Supplied material:
★ ★ ★ ★ ★

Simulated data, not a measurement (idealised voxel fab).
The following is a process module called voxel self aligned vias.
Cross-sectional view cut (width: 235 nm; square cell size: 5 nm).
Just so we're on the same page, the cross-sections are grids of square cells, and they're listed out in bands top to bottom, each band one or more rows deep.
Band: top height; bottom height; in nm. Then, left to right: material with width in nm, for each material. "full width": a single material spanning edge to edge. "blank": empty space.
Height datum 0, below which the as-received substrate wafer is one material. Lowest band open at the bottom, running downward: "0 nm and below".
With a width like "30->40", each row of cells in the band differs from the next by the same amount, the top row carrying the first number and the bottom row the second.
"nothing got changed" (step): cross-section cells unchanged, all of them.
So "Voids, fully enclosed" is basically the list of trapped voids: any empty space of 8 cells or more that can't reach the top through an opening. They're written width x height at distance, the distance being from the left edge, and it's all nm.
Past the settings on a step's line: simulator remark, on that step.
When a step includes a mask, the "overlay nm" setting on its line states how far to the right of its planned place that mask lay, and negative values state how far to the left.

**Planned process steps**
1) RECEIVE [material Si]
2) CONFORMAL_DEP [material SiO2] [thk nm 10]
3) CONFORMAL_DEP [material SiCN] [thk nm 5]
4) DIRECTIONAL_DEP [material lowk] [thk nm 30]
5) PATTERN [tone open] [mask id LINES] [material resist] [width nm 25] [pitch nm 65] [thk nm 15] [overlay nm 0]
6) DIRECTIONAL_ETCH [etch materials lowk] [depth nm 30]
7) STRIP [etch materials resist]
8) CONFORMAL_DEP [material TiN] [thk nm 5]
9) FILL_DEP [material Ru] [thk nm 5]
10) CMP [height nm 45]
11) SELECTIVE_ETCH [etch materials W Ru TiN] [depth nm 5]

★ ★ ★ ★ ★

Assignment:
Since only part of the listing is wanted, copy exactly the lines from the one holding "all of them." to the one holding "3) CONFORMAL_DEP [material SiCN] [thk nm 5]", both included.

Written reply:
"nothing got changed" (step): cross-section cells unchanged, all of them.
So "Voids, fully enclosed" is basically the list of trapped voids: any empty space of 8 cells or more that can't reach the top through an opening. They're written width x height at distance, the distance being from the left edge, and it's all nm.
Past the settings on a step's line: simulator remark, on that step.
When a step includes a mask, the "overlay nm" setting on its line states how far to the right of its planned place that mask lay, and negative values state how far to the left.

**Planned process steps**
1) RECEIVE [material Si]
2) CONFORMAL_DEP [material SiO2] [thk nm 10]
3) CONFORMAL_DEP [material SiCN] [thk nm 5]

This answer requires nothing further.